STORED DATA
--*--

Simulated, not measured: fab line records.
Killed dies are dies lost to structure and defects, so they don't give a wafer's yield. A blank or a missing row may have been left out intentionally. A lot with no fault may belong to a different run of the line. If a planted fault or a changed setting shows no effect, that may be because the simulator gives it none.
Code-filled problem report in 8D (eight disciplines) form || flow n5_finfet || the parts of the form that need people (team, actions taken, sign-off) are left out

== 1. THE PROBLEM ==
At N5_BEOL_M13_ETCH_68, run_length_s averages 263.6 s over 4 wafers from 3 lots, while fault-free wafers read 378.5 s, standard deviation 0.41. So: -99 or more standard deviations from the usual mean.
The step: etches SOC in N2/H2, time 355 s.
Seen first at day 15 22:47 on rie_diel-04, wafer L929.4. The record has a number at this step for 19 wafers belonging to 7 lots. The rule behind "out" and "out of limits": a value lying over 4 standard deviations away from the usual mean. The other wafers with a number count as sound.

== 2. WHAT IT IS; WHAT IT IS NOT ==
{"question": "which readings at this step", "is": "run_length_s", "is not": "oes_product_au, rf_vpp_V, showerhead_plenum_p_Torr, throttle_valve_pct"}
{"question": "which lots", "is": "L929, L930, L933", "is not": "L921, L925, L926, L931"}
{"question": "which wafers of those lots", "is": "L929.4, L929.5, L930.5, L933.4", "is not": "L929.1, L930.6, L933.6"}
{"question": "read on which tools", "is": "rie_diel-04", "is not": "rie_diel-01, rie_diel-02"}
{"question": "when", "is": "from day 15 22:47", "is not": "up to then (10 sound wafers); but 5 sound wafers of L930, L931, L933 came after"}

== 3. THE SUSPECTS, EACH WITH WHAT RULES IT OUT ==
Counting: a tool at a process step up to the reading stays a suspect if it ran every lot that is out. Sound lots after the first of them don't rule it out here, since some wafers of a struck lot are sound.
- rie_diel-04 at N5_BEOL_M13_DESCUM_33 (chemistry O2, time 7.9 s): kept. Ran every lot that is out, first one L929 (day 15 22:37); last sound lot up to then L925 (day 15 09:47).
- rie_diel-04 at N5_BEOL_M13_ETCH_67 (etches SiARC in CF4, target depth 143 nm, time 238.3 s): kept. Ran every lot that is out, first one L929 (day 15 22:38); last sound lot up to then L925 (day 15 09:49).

--*--

WORK TASK
Would you copy, word for word, only the lines from the start of the listing to the one that contains "Killed dies are", both included?

WORKED SOLUTION
Simulated, not measured: fab line records.
Killed dies are dies lost to structure and defects, so they don't give a wafer's yield. A blank or a missing row may have been left out intentionally. A lot with no fault may belong to a different run of the line. If a planted fault or a changed setting shows no effect, that may be because the simulator gives it none.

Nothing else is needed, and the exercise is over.